▶ Assigned task: Return the complete listing without omission.

(Record extracts)

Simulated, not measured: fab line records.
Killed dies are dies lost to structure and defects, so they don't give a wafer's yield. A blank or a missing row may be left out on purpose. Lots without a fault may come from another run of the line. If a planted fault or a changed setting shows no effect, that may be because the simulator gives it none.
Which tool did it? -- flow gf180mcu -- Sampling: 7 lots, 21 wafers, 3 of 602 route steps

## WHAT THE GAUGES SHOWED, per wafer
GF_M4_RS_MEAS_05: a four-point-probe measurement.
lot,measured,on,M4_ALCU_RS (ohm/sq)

(End Record extracts)

▶ Task result:
Simulated, not measured: fab line records.
Killed dies are dies lost to structure and defects, so they don't give a wafer's yield. A blank or a missing row may be left out on purpose. Lots without a fault may come from another run of the line. If a planted fault or a changed setting shows no effect, that may be because the simulator gives it none.
Which tool did it? -- flow gf180mcu -- Sampling: 7 lots, 21 wafers, 3 of 602 route steps

## WHAT THE GAUGES SHOWED, per wafer
GF_M4_RS_MEAS_05: a four-point-probe measurement.
lot,measured,on,M4_ALCU_RS (ohm/sq)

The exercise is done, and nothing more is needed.